§ **ACTIVITY**
Write out, word for word, every line in the data below from the one containing "Obs.: parallel lines" to the one containing "Method: measured directly on the micrograph.", both of them included.

[DATA FOR ANALYSIS Boundary: Start]
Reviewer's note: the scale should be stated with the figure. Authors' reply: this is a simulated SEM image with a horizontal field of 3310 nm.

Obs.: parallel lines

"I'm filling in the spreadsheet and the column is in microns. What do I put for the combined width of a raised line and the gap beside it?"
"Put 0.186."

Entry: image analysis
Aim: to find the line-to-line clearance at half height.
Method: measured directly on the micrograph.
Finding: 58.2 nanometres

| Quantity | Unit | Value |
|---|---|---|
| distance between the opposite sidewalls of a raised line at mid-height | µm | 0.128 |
[DATA FOR ANALYSIS Boundary: End]

§ **TASK ANSWER**
Obs.: parallel lines

"I'm filling in the spreadsheet and the column is in microns. What do I put for the combined width of a raised line and the gap beside it?"
"Put 0.186."

Entry: image analysis
Aim: to find the line-to-line clearance at half height.
Method: measured directly on the micrograph.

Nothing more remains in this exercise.